Data under study
☆ ☆ ☆

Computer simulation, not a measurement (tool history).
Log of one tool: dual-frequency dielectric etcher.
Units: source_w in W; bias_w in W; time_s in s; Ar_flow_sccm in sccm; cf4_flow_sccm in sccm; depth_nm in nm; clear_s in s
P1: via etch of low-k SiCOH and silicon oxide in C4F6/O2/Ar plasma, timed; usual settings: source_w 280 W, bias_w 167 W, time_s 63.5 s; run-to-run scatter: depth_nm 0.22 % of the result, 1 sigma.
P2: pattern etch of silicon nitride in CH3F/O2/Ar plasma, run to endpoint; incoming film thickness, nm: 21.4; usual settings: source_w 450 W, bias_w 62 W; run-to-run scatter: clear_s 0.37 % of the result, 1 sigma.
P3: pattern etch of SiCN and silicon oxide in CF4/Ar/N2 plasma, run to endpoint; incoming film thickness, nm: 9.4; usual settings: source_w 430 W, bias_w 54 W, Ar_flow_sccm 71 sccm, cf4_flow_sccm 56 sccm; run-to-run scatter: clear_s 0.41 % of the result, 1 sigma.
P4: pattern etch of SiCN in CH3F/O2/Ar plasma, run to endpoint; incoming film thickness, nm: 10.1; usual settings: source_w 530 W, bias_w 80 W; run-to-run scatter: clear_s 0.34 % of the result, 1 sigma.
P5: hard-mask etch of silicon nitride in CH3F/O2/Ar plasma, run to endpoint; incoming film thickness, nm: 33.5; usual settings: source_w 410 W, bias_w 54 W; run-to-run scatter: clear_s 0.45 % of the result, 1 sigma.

☆ ☆ ☆

Work request
Copy out only the lines running from the beginning of the data to the line with "P1: via etch", both ends included.

Answer section
Computer simulation, not a measurement (tool history).
Log of one tool: dual-frequency dielectric etcher.
Units: source_w in W; bias_w in W; time_s in s; Ar_flow_sccm in sccm; cf4_flow_sccm in sccm; depth_nm in nm; clear_s in s
P1: via etch of low-k SiCOH and silicon oxide in C4F6/O2/Ar plasma, timed; usual settings: source_w 280 W, bias_w 167 W, time_s 63.5 s; run-to-run scatter: depth_nm 0.22 % of the result, 1 sigma.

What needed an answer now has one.